TASK ITEM —
Nothing but the lines from the start of the records below through the line that has "Printed . .... surface is low" should appear, each exactly as given.

INFORMATION PROVIDED —
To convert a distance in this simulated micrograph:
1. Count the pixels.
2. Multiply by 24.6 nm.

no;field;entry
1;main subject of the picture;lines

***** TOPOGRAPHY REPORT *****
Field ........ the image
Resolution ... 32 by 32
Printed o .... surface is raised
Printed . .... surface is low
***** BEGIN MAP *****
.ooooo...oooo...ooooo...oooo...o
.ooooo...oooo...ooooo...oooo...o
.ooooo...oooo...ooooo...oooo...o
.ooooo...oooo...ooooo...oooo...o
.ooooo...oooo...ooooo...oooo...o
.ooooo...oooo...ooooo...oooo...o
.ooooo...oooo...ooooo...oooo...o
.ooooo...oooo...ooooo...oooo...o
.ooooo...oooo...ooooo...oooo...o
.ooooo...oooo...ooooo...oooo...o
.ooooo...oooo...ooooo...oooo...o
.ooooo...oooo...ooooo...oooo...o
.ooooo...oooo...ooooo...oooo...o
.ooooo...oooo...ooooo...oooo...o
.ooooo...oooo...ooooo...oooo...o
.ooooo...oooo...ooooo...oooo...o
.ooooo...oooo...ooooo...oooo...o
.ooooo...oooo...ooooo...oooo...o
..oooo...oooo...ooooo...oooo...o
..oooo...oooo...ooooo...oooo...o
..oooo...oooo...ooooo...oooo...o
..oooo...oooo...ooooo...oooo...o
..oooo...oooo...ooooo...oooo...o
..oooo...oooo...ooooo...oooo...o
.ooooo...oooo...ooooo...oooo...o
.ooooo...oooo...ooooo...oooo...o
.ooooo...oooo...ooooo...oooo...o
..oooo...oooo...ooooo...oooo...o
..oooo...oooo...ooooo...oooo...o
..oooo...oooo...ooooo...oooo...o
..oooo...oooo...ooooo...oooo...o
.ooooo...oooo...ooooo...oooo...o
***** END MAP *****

RESPONSE —
To convert a distance in this simulated micrograph:
1. Count the pixels.
2. Multiply by 24.6 nm.

no;field;entry
1;main subject of the picture;lines

***** TOPOGRAPHY REPORT *****
Field ........ the image
Resolution ... 32 by 32
Printed o .... surface is raised
Printed . .... surface is low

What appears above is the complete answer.